DATASET EXTRACT:
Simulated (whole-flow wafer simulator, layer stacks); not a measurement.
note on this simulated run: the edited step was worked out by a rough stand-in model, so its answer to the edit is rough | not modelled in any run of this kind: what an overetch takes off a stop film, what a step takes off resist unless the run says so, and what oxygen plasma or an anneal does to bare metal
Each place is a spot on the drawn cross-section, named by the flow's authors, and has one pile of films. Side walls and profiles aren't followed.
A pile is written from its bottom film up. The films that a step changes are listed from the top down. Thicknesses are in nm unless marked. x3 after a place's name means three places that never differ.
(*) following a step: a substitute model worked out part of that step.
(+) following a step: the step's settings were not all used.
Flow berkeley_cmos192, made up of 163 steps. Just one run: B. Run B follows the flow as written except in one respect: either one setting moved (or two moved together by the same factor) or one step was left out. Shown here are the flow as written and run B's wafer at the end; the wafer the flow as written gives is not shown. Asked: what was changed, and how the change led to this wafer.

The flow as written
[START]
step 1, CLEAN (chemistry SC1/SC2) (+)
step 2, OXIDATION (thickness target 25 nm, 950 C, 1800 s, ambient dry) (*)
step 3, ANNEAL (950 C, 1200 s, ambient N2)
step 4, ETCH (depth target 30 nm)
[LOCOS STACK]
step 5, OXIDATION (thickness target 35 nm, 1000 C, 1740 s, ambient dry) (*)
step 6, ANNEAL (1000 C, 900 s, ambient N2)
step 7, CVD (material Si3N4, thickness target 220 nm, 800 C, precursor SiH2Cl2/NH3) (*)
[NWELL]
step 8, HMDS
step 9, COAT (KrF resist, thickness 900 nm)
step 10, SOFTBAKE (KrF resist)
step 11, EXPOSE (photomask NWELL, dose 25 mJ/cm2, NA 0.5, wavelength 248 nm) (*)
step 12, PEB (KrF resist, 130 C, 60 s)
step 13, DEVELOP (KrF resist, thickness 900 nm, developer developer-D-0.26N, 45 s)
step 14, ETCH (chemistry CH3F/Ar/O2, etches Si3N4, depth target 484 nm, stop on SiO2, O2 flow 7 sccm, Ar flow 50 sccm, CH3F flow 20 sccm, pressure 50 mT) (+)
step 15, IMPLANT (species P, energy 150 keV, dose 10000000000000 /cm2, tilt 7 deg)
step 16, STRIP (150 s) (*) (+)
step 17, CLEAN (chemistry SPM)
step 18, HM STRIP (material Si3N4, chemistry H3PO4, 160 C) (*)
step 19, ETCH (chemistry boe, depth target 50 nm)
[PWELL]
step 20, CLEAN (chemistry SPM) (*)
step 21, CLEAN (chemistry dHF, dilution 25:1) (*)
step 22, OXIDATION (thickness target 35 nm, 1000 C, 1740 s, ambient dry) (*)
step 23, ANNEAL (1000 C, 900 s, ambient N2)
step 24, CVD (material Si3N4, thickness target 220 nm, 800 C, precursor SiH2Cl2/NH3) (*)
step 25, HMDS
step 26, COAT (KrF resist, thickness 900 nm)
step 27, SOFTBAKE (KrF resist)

BRIEF:
The required answer is the run of lines above, starting at the line with "step 24, CVD" and ending at the line with "step 26, COAT (KrF resist, thickness 900 nm)", reproduced exactly with both ends.

WRITTEN SOLUTION:
step 24, CVD (material Si3N4, thickness target 220 nm, 800 C, precursor SiH2Cl2/NH3) (*)
step 25, HMDS
step 26, COAT (KrF resist, thickness 900 nm)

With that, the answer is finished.